● **Brief**
Please restate the data word for word, leaving out no line.

---------------
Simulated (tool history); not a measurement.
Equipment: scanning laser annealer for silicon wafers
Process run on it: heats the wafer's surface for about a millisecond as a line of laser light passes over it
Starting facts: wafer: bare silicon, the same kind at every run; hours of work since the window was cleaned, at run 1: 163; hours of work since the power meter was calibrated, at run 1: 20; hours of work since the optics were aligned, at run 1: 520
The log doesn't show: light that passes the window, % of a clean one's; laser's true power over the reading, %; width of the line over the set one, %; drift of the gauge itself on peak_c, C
---------------

● **Response box**
Simulated (tool history); not a measurement.
Equipment: scanning laser annealer for silicon wafers
Process run on it: heats the wafer's surface for about a millisecond as a line of laser light passes over it
Starting facts: wafer: bare silicon, the same kind at every run; hours of work since the window was cleaned, at run 1: 163; hours of work since the power meter was calibrated, at run 1: 20; hours of work since the optics were aligned, at run 1: 520
The log doesn't show: light that passes the window, % of a clean one's; laser's true power over the reading, %; width of the line over the set one, %; drift of the gauge itself on peak_c, C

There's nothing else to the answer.